+--

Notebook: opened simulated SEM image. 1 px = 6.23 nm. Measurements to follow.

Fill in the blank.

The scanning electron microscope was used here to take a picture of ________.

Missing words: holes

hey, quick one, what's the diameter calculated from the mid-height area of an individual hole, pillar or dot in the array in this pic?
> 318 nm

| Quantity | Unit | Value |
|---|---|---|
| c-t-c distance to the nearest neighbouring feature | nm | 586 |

+--

**WORK TASK**
Could you restate word for word the lines above, from the one that contains "Fill in the blank." through the one that contains "hey, quick one, what's", and no others?

**RESULT**
Fill in the blank.

The scanning electron microscope was used here to take a picture of ________.

Missing words: holes

hey, quick one, what's the diameter calculated from the mid-height area of an individual hole, pillar or dot in the array in this pic?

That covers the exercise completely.